### Assignment
Please give back, word for word, each line from the start of the entries through the one in which "note on this" is found.

### Dataset
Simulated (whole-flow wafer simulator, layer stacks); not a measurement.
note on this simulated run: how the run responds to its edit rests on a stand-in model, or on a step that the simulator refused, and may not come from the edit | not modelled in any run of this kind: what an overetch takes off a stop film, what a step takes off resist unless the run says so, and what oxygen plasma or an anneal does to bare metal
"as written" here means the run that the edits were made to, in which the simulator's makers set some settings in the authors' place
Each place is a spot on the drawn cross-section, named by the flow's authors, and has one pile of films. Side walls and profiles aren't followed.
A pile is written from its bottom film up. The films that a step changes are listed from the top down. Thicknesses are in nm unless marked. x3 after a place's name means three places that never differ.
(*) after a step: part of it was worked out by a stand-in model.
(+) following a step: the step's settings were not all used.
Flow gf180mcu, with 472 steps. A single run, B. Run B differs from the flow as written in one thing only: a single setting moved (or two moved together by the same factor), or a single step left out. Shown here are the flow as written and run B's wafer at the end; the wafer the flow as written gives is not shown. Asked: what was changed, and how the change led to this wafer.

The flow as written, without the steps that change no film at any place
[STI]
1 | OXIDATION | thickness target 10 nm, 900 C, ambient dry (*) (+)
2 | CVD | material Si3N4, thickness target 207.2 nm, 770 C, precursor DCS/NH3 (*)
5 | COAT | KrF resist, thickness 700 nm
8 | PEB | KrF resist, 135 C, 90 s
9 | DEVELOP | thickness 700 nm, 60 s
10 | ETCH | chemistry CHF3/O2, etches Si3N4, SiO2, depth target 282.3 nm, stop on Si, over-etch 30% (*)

### Worked solution
Simulated (whole-flow wafer simulator, layer stacks); not a measurement.
note on this simulated run: how the run responds to its edit rests on a stand-in model, or on a step that the simulator refused, and may not come from the edit | not modelled in any run of this kind: what an overetch takes off a stop film, what a step takes off resist unless the run says so, and what oxygen plasma or an anneal does to bare metal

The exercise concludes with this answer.